▶ Required action
Every entry must be printed again exactly, with nothing left out.

▶ Information given
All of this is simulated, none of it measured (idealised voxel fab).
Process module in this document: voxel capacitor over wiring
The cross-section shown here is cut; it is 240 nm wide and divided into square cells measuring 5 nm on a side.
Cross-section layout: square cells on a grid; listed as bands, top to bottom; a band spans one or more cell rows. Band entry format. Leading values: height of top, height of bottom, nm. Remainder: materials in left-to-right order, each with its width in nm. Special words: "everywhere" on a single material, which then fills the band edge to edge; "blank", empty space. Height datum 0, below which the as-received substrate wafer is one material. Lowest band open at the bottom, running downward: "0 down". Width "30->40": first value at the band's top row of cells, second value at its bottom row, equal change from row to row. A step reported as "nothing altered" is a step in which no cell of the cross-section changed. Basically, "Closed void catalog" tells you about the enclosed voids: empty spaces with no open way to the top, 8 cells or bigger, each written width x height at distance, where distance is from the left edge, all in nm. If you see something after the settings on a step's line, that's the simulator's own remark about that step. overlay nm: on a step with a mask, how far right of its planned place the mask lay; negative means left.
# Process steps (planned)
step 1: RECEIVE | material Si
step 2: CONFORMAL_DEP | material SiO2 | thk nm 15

▶ Problem solution
All of this is simulated, none of it measured (idealised voxel fab).
Process module in this document: voxel capacitor over wiring
The cross-section shown here is cut; it is 240 nm wide and divided into square cells measuring 5 nm on a side.
Cross-section layout: square cells on a grid; listed as bands, top to bottom; a band spans one or more cell rows. Band entry format. Leading values: height of top, height of bottom, nm. Remainder: materials in left-to-right order, each with its width in nm. Special words: "everywhere" on a single material, which then fills the band edge to edge; "blank", empty space. Height datum 0, below which the as-received substrate wafer is one material. Lowest band open at the bottom, running downward: "0 down". Width "30->40": first value at the band's top row of cells, second value at its bottom row, equal change from row to row. A step reported as "nothing altered" is a step in which no cell of the cross-section changed. Basically, "Closed void catalog" tells you about the enclosed voids: empty spaces with no open way to the top, 8 cells or bigger, each written width x height at distance, where distance is from the left edge, all in nm. If you see something after the settings on a step's line, that's the simulator's own remark about that step. overlay nm: on a step with a mask, how far right of its planned place the mask lay; negative means left.
# Process steps (planned)
step 1: RECEIVE | material Si
step 2: CONFORMAL_DEP | material SiO2 | thk nm 15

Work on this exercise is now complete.